EXTRACTED INFORMATION
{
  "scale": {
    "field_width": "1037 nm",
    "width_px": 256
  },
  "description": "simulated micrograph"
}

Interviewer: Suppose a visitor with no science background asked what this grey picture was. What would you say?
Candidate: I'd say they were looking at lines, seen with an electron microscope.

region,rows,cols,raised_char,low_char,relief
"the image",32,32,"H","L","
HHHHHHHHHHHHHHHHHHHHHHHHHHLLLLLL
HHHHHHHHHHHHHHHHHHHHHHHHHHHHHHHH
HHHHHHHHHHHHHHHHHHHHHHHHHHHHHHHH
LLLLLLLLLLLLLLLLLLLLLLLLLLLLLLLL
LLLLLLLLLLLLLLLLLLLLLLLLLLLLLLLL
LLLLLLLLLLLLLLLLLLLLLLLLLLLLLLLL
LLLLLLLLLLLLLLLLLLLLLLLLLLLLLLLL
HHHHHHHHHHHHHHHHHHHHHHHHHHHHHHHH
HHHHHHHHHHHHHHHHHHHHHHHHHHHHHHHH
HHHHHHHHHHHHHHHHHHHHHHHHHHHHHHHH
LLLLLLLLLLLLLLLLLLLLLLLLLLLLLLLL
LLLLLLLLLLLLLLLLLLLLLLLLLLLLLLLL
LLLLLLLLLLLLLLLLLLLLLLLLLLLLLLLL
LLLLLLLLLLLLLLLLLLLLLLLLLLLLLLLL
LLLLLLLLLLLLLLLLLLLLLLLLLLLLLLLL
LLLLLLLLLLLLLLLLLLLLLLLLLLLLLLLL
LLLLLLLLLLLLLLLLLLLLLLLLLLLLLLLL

WORK ORDER
Taking the listing above, write all of it out exactly.

EXERCISE SOLUTION
{
  "scale": {
    "field_width": "1037 nm",
    "width_px": 256
  },
  "description": "simulated micrograph"
}

Interviewer: Suppose a visitor with no science background asked what this grey picture was. What would you say?
Candidate: I'd say they were looking at lines, seen with an electron microscope.

region,rows,cols,raised_char,low_char,relief
"the image",32,32,"H","L","
HHHHHHHHHHHHHHHHHHHHHHHHHHLLLLLL
HHHHHHHHHHHHHHHHHHHHHHHHHHHHHHHH
HHHHHHHHHHHHHHHHHHHHHHHHHHHHHHHH
LLLLLLLLLLLLLLLLLLLLLLLLLLLLLLLL
LLLLLLLLLLLLLLLLLLLLLLLLLLLLLLLL
LLLLLLLLLLLLLLLLLLLLLLLLLLLLLLLL
LLLLLLLLLLLLLLLLLLLLLLLLLLLLLLLL
HHHHHHHHHHHHHHHHHHHHHHHHHHHHHHHH
HHHHHHHHHHHHHHHHHHHHHHHHHHHHHHHH
HHHHHHHHHHHHHHHHHHHHHHHHHHHHHHHH
LLLLLLLLLLLLLLLLLLLLLLLLLLLLLLLL
LLLLLLLLLLLLLLLLLLLLLLLLLLLLLLLL
LLLLLLLLLLLLLLLLLLLLLLLLLLLLLLLL
LLLLLLLLLLLLLLLLLLLLLLLLLLLLLLLL
LLLLLLLLLLLLLLLLLLLLLLLLLLLLLLLL
LLLLLLLLLLLLLLLLLLLLLLLLLLLLLLLL
LLLLLLLLLLLLLLLLLLLLLLLLLLLLLLLL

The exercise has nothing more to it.